> _Assigned task_:
Give the lines of the material verbatim, from the first line to the line with "Usual settings: ozone pulse time (s) 0.97", including both.

[Given entries — start]
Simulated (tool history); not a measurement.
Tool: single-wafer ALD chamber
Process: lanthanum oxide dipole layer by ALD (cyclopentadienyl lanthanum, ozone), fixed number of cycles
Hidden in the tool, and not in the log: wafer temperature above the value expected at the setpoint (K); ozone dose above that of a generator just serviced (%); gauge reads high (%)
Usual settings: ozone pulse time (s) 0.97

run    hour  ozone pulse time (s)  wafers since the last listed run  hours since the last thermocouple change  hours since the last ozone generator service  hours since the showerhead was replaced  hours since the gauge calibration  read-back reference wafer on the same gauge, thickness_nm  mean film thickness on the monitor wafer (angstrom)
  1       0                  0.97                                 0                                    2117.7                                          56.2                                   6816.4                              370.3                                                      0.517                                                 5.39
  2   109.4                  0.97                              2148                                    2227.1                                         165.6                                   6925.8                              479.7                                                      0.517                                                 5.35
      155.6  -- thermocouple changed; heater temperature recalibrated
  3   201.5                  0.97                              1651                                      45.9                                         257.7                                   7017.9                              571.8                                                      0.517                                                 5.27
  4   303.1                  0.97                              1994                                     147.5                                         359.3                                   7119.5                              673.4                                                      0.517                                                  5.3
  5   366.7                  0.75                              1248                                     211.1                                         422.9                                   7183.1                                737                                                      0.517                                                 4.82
[Given entries — finish]

> _Solution_:
Simulated (tool history); not a measurement.
Tool: single-wafer ALD chamber
Process: lanthanum oxide dipole layer by ALD (cyclopentadienyl lanthanum, ozone), fixed number of cycles
Hidden in the tool, and not in the log: wafer temperature above the value expected at the setpoint (K); ozone dose above that of a generator just serviced (%); gauge reads high (%)
Usual settings: ozone pulse time (s) 0.97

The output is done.